#### [Given data]
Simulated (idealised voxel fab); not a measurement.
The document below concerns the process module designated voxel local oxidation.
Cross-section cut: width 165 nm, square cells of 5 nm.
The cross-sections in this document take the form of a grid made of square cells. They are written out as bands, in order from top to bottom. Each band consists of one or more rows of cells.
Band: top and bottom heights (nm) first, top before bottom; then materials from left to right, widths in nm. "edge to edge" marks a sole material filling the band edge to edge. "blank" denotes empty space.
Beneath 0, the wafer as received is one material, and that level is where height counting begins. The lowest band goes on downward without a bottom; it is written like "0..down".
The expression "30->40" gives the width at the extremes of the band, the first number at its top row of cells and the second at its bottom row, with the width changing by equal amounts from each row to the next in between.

#### [Work item]
Reproduce the data in full. Nothing in it may be altered.

#### [Task solution]
Simulated (idealised voxel fab); not a measurement.
The document below concerns the process module designated voxel local oxidation.
Cross-section cut: width 165 nm, square cells of 5 nm.
The cross-sections in this document take the form of a grid made of square cells. They are written out as bands, in order from top to bottom. Each band consists of one or more rows of cells.
Band: top and bottom heights (nm) first, top before bottom; then materials from left to right, widths in nm. "edge to edge" marks a sole material filling the band edge to edge. "blank" denotes empty space.
Beneath 0, the wafer as received is one material, and that level is where height counting begins. The lowest band goes on downward without a bottom; it is written like "0..down".
The expression "30->40" gives the width at the extremes of the band, the first number at its top row of cells and the second at its bottom row, with the width changing by equal amounts from each row to the next in between.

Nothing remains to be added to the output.